Assigned task >>
Write out the listing exactly as it is given.

Supplied material >>
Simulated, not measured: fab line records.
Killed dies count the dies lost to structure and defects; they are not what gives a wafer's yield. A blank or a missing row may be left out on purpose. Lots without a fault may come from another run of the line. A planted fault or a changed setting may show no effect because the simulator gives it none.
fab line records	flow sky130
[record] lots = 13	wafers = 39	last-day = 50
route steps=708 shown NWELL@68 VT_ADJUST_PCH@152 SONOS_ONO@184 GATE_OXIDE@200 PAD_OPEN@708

Task output >>
Simulated, not measured: fab line records.
Killed dies count the dies lost to structure and defects; they are not what gives a wafer's yield. A blank or a missing row may be left out on purpose. Lots without a fault may come from another run of the line. A planted fault or a changed setting may show no effect because the simulator gives it none.
fab line records	flow sky130
[record] lots = 13	wafers = 39	last-day = 50
route steps=708 shown NWELL@68 VT_ADJUST_PCH@152 SONOS_ONO@184 GATE_OXIDE@200 PAD_OPEN@708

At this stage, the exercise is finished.